**EXERCISE DATA**
──────────────────────────────

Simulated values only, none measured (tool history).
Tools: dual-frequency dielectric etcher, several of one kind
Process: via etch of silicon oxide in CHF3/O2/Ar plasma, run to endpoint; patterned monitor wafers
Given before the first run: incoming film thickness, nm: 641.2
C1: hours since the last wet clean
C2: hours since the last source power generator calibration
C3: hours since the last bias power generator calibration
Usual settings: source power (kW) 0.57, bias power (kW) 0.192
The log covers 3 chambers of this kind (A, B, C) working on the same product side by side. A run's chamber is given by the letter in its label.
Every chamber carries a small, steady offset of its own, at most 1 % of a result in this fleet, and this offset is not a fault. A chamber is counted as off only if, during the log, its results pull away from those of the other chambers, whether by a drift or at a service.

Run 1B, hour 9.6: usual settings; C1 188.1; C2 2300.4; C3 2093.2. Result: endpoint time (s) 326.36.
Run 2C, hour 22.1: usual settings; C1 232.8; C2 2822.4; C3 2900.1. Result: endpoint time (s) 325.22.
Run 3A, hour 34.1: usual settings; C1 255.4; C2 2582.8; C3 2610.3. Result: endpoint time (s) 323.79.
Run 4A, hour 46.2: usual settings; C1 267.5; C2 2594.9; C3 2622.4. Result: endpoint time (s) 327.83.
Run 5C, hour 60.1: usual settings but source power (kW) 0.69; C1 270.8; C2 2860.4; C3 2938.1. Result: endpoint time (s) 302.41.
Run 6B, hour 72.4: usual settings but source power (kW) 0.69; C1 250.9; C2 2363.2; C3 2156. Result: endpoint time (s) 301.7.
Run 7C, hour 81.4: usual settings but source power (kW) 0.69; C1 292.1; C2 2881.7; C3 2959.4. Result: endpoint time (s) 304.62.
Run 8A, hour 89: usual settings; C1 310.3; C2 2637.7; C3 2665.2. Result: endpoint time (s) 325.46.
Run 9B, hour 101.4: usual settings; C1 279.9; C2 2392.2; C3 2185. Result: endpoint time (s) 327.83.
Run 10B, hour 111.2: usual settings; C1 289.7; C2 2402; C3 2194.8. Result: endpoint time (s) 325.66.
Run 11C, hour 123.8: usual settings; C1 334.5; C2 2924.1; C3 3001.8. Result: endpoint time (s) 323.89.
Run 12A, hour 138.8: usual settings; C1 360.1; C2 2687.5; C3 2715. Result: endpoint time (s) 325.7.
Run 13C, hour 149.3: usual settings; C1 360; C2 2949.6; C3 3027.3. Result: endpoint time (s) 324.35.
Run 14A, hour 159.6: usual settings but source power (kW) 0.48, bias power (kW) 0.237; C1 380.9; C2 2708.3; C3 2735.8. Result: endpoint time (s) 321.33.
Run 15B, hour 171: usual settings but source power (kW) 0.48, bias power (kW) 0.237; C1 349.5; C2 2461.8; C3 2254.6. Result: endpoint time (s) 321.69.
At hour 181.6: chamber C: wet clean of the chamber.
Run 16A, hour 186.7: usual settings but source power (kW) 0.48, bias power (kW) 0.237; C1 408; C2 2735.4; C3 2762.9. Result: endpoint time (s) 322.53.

──────────────────────────────

**TASK ITEM**
All lines from the opening of the material through the line that contains "C1: hours since the last wet clean" are to be printed exactly, with no others.

**EXERCISE ANSWER**
Simulated values only, none measured (tool history).
Tools: dual-frequency dielectric etcher, several of one kind
Process: via etch of silicon oxide in CHF3/O2/Ar plasma, run to endpoint; patterned monitor wafers
Given before the first run: incoming film thickness, nm: 641.2
C1: hours since the last wet clean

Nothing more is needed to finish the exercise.